*Task item*
For this exercise, reproduce the entries below exactly, but only from the line containing "film before the" through the line containing "Usual settings: press_temperature_c", both included.

*Provided records*
****

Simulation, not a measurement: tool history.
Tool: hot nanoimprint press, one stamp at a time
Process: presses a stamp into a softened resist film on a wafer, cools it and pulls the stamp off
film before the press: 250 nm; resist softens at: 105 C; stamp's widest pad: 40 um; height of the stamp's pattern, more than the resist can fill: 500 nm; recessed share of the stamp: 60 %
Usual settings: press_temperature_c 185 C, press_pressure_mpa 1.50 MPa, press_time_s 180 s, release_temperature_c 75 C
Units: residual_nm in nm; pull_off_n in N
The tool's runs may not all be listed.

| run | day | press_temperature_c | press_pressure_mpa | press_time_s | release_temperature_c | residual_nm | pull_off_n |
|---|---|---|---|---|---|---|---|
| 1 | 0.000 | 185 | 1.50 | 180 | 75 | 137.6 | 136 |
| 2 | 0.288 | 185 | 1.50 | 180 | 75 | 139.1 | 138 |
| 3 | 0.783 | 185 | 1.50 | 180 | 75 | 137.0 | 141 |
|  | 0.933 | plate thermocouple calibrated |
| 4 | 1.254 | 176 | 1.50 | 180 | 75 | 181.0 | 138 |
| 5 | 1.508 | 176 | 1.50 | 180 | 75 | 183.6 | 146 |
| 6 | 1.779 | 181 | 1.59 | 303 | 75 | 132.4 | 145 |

****

*Written reply*
film before the press: 250 nm; resist softens at: 105 C; stamp's widest pad: 40 um; height of the stamp's pattern, more than the resist can fill: 500 nm; recessed share of the stamp: 60 %
Usual settings: press_temperature_c 185 C, press_pressure_mpa 1.50 MPa, press_time_s 180 s, release_temperature_c 75 C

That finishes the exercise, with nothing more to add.